Work item: Reproduce the data below line by line, from its first line to the line with "route steps=1938 shown", both included, and nothing past that point.

*** Block opens ***

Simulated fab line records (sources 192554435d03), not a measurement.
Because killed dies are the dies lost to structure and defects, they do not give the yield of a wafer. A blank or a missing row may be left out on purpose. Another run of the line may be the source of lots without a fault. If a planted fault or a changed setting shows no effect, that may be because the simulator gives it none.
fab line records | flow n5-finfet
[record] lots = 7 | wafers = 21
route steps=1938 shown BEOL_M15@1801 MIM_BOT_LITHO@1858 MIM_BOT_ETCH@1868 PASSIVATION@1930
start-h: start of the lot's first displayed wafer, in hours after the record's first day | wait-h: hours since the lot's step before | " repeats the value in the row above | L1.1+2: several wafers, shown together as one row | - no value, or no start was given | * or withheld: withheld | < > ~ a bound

*** Block closes ***

Written answer:
Simulated fab line records (sources 192554435d03), not a measurement.
Because killed dies are the dies lost to structure and defects, they do not give the yield of a wafer. A blank or a missing row may be left out on purpose. Another run of the line may be the source of lots without a fault. If a planted fault or a changed setting shows no effect, that may be because the simulator gives it none.
fab line records | flow n5-finfet
[record] lots = 7 | wafers = 21
route steps=1938 shown BEOL_M15@1801 MIM_BOT_LITHO@1858 MIM_BOT_ETCH@1868 PASSIVATION@1930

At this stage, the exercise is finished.